REQUIRED ACTION
Reproduce the data exactly as it stands.

ENTRIES SHOWN
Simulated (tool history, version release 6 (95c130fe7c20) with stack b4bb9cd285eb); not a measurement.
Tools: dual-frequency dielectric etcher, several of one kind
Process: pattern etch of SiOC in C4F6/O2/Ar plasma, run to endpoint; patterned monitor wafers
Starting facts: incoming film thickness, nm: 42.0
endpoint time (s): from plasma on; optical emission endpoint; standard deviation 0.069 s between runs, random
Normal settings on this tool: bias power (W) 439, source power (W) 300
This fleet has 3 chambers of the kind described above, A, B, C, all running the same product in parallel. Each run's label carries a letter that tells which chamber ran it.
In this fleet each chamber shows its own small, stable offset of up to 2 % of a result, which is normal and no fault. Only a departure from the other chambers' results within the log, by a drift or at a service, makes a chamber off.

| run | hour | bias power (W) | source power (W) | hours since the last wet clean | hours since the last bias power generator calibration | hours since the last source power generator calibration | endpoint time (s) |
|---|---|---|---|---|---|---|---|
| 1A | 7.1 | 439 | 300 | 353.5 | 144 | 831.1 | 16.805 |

ANSWER SPACE
Simulated (tool history, version release 6 (95c130fe7c20) with stack b4bb9cd285eb); not a measurement.
Tools: dual-frequency dielectric etcher, several of one kind
Process: pattern etch of SiOC in C4F6/O2/Ar plasma, run to endpoint; patterned monitor wafers
Starting facts: incoming film thickness, nm: 42.0
endpoint time (s): from plasma on; optical emission endpoint; standard deviation 0.069 s between runs, random
Normal settings on this tool: bias power (W) 439, source power (W) 300
This fleet has 3 chambers of the kind described above, A, B, C, all running the same product in parallel. Each run's label carries a letter that tells which chamber ran it.
In this fleet each chamber shows its own small, stable offset of up to 2 % of a result, which is normal and no fault. Only a departure from the other chambers' results within the log, by a drift or at a service, makes a chamber off.

| run | hour | bias power (W) | source power (W) | hours since the last wet clean | hours since the last bias power generator calibration | hours since the last source power generator calibration | endpoint time (s) |
|---|---|---|---|---|---|---|---|
| 1A | 7.1 | 439 | 300 | 353.5 | 144 | 831.1 | 16.805 |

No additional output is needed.